__TASK ITEM__.
What is needed is an exact copy of the data that follows.

<<<<
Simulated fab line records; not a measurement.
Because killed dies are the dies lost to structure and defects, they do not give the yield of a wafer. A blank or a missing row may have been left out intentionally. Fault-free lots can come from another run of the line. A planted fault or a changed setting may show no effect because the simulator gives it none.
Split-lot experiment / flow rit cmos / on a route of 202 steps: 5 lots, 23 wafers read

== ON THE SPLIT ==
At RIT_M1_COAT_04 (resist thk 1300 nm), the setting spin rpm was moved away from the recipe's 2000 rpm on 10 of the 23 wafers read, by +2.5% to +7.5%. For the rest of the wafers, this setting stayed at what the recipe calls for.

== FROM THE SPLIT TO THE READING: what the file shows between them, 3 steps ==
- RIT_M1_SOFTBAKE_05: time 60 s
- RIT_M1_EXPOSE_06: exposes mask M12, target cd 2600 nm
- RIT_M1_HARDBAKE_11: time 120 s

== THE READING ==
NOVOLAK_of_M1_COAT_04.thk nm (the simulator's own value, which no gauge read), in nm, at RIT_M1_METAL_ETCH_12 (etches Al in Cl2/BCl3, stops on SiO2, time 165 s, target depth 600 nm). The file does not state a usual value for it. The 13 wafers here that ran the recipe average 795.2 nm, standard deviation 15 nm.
>>>>

__EXERCISE OUTPUT__.
Simulated fab line records; not a measurement.
Because killed dies are the dies lost to structure and defects, they do not give the yield of a wafer. A blank or a missing row may have been left out intentionally. Fault-free lots can come from another run of the line. A planted fault or a changed setting may show no effect because the simulator gives it none.
Split-lot experiment / flow rit cmos / on a route of 202 steps: 5 lots, 23 wafers read

== ON THE SPLIT ==
At RIT_M1_COAT_04 (resist thk 1300 nm), the setting spin rpm was moved away from the recipe's 2000 rpm on 10 of the 23 wafers read, by +2.5% to +7.5%. For the rest of the wafers, this setting stayed at what the recipe calls for.

== FROM THE SPLIT TO THE READING: what the file shows between them, 3 steps ==
- RIT_M1_SOFTBAKE_05: time 60 s
- RIT_M1_EXPOSE_06: exposes mask M12, target cd 2600 nm
- RIT_M1_HARDBAKE_11: time 120 s

== THE READING ==
NOVOLAK_of_M1_COAT_04.thk nm (the simulator's own value, which no gauge read), in nm, at RIT_M1_METAL_ETCH_12 (etches Al in Cl2/BCl3, stops on SiO2, time 165 s, target depth 600 nm). The file does not state a usual value for it. The 13 wafers here that ran the recipe average 795.2 nm, standard deviation 15 nm.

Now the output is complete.